*Work order*.
Reproduce the data below word for word.

Data records: Begin
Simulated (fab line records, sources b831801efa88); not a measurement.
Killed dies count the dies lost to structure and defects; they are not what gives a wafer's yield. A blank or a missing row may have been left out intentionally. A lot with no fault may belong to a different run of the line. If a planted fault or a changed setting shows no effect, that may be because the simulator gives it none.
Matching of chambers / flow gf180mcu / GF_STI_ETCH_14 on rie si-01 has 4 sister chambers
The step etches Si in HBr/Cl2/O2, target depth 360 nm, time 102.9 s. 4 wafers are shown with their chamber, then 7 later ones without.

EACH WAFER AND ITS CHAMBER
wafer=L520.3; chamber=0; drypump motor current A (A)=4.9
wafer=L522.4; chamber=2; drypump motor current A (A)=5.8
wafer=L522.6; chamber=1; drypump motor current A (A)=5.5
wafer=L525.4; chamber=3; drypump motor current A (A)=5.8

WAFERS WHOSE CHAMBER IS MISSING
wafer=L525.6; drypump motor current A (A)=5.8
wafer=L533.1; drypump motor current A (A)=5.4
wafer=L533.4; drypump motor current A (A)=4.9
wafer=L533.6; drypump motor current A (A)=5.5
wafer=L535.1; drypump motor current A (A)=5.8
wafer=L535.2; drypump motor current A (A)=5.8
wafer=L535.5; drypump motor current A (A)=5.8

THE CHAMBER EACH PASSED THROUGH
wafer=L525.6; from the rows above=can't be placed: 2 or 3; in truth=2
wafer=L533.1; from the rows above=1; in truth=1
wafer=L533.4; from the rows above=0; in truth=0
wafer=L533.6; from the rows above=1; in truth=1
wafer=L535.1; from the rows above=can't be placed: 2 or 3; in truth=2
Data records: End

*Exercise response*.
Simulated (fab line records, sources b831801efa88); not a measurement.
Killed dies count the dies lost to structure and defects; they are not what gives a wafer's yield. A blank or a missing row may have been left out intentionally. A lot with no fault may belong to a different run of the line. If a planted fault or a changed setting shows no effect, that may be because the simulator gives it none.
Matching of chambers / flow gf180mcu / GF_STI_ETCH_14 on rie si-01 has 4 sister chambers
The step etches Si in HBr/Cl2/O2, target depth 360 nm, time 102.9 s. 4 wafers are shown with their chamber, then 7 later ones without.

EACH WAFER AND ITS CHAMBER
wafer=L520.3; chamber=0; drypump motor current A (A)=4.9
wafer=L522.4; chamber=2; drypump motor current A (A)=5.8
wafer=L522.6; chamber=1; drypump motor current A (A)=5.5
wafer=L525.4; chamber=3; drypump motor current A (A)=5.8

WAFERS WHOSE CHAMBER IS MISSING
wafer=L525.6; drypump motor current A (A)=5.8
wafer=L533.1; drypump motor current A (A)=5.4
wafer=L533.4; drypump motor current A (A)=4.9
wafer=L533.6; drypump motor current A (A)=5.5
wafer=L535.1; drypump motor current A (A)=5.8
wafer=L535.2; drypump motor current A (A)=5.8
wafer=L535.5; drypump motor current A (A)=5.8

THE CHAMBER EACH PASSED THROUGH
wafer=L525.6; from the rows above=can't be placed: 2 or 3; in truth=2
wafer=L533.1; from the rows above=1; in truth=1
wafer=L533.4; from the rows above=0; in truth=0
wafer=L533.6; from the rows above=1; in truth=1
wafer=L535.1; from the rows above=can't be placed: 2 or 3; in truth=2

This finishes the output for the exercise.